Extracted records:

○ ○ ○ ○

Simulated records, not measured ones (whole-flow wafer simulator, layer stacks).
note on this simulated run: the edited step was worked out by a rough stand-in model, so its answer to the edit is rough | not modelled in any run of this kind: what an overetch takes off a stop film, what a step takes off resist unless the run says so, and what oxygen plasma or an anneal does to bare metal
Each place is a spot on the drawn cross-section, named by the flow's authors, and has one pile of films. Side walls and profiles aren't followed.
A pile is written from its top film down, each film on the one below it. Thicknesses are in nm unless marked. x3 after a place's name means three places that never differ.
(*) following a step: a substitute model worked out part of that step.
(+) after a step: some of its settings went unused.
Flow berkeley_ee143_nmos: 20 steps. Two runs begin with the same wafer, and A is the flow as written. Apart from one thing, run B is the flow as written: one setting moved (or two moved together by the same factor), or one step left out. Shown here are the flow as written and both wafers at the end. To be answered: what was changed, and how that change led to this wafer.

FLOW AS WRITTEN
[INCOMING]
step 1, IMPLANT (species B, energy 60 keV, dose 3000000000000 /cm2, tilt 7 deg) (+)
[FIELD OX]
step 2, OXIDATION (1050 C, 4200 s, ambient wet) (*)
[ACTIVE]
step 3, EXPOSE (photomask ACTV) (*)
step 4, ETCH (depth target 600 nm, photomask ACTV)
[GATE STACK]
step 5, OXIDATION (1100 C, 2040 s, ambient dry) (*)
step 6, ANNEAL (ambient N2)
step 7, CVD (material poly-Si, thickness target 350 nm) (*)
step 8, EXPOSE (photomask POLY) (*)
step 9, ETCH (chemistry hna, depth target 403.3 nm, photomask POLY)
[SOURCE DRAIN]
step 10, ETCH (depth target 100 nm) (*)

○ ○ ○ ○

Your answer must be the complete listing, reproduced exactly.

Simulated records, not measured ones (whole-flow wafer simulator, layer stacks).
note on this simulated run: the edited step was worked out by a rough stand-in model, so its answer to the edit is rough | not modelled in any run of this kind: what an overetch takes off a stop film, what a step takes off resist unless the run says so, and what oxygen plasma or an anneal does to bare metal
Each place is a spot on the drawn cross-section, named by the flow's authors, and has one pile of films. Side walls and profiles aren't followed.
A pile is written from its top film down, each film on the one below it. Thicknesses are in nm unless marked. x3 after a place's name means three places that never differ.
(*) following a step: a substitute model worked out part of that step.
(+) after a step: some of its settings went unused.
Flow berkeley_ee143_nmos: 20 steps. Two runs begin with the same wafer, and A is the flow as written. Apart from one thing, run B is the flow as written: one setting moved (or two moved together by the same factor), or one step left out. Shown here are the flow as written and both wafers at the end. To be answered: what was changed, and how that change led to this wafer.

FLOW AS WRITTEN
[INCOMING]
step 1, IMPLANT (species B, energy 60 keV, dose 3000000000000 /cm2, tilt 7 deg) (+)
[FIELD OX]
step 2, OXIDATION (1050 C, 4200 s, ambient wet) (*)
[ACTIVE]
step 3, EXPOSE (photomask ACTV) (*)
step 4, ETCH (depth target 600 nm, photomask ACTV)
[GATE STACK]
step 5, OXIDATION (1100 C, 2040 s, ambient dry) (*)
step 6, ANNEAL (ambient N2)
step 7, CVD (material poly-Si, thickness target 350 nm) (*)
step 8, EXPOSE (photomask POLY) (*)
step 9, ETCH (chemistry hna, depth target 403.3 nm, photomask POLY)
[SOURCE DRAIN]
step 10, ETCH (depth target 100 nm) (*)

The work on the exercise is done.